--
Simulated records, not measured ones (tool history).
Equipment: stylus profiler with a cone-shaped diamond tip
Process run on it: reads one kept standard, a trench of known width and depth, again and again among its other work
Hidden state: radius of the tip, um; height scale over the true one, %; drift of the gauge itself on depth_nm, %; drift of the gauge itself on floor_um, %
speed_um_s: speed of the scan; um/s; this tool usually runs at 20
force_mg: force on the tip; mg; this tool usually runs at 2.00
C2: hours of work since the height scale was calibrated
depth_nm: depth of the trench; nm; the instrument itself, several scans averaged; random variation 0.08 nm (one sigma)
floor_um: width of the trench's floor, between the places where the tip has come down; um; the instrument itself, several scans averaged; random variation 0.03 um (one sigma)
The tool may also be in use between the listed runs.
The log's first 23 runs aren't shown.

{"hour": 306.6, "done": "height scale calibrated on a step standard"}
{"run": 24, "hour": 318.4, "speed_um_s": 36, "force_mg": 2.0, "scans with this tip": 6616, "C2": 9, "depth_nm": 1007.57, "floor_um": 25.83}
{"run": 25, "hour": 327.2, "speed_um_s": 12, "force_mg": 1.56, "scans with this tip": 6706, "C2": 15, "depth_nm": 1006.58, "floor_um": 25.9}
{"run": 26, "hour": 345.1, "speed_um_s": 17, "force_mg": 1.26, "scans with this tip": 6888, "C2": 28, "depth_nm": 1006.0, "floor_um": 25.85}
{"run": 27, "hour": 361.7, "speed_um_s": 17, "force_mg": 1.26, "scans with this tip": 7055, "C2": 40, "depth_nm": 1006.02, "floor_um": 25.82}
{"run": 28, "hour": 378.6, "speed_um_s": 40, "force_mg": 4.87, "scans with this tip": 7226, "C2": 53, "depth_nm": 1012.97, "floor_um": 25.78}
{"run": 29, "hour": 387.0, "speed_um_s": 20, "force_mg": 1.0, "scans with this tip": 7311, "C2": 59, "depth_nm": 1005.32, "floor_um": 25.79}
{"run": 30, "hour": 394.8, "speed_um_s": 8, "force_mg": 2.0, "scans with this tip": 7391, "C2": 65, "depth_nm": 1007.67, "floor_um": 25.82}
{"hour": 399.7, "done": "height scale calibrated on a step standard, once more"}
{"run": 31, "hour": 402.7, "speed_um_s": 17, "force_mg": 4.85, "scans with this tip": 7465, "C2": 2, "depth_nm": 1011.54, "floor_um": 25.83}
--

Return exactly the opening lines of the listing above, ending with the line that has "floor_um: width of".

Simulated records, not measured ones (tool history).
Equipment: stylus profiler with a cone-shaped diamond tip
Process run on it: reads one kept standard, a trench of known width and depth, again and again among its other work
Hidden state: radius of the tip, um; height scale over the true one, %; drift of the gauge itself on depth_nm, %; drift of the gauge itself on floor_um, %
speed_um_s: speed of the scan; um/s; this tool usually runs at 20
force_mg: force on the tip; mg; this tool usually runs at 2.00
C2: hours of work since the height scale was calibrated
depth_nm: depth of the trench; nm; the instrument itself, several scans averaged; random variation 0.08 nm (one sigma)
floor_um: width of the trench's floor, between the places where the tip has come down; um; the instrument itself, several scans averaged; random variation 0.03 um (one sigma)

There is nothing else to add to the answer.